• Entries provided:
┄┄┄┄┄┄
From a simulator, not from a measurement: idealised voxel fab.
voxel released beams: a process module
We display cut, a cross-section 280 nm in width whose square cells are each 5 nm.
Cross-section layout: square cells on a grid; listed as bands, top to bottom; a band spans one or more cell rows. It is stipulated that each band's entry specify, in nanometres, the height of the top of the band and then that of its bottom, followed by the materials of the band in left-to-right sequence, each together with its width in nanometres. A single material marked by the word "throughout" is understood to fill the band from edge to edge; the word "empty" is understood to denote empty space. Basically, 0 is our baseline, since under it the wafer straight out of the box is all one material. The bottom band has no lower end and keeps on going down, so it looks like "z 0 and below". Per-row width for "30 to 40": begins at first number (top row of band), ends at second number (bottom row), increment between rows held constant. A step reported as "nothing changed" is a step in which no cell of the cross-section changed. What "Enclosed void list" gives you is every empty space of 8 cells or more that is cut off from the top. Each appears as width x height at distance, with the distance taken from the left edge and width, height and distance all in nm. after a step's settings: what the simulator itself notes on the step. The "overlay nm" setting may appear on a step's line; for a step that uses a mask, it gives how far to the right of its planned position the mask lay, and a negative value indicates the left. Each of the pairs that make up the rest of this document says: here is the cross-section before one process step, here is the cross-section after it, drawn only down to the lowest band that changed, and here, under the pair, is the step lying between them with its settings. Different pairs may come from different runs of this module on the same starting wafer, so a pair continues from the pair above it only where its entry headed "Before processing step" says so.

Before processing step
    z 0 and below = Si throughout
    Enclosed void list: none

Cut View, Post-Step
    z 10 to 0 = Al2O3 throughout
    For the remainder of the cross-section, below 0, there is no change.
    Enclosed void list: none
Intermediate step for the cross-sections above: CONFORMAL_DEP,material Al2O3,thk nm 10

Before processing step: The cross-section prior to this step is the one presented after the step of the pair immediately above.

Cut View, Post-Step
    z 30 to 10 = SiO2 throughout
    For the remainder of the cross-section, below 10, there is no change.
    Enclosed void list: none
┄┄┄┄┄┄

• Brief:
Beginning at the first line of the data above, retype each line until you reach the line containing "We display cut, a", and include that one too. Add nothing else.

• Task solution:
From a simulator, not from a measurement: idealised voxel fab.
voxel released beams: a process module
We display cut, a cross-section 280 nm in width whose square cells are each 5 nm.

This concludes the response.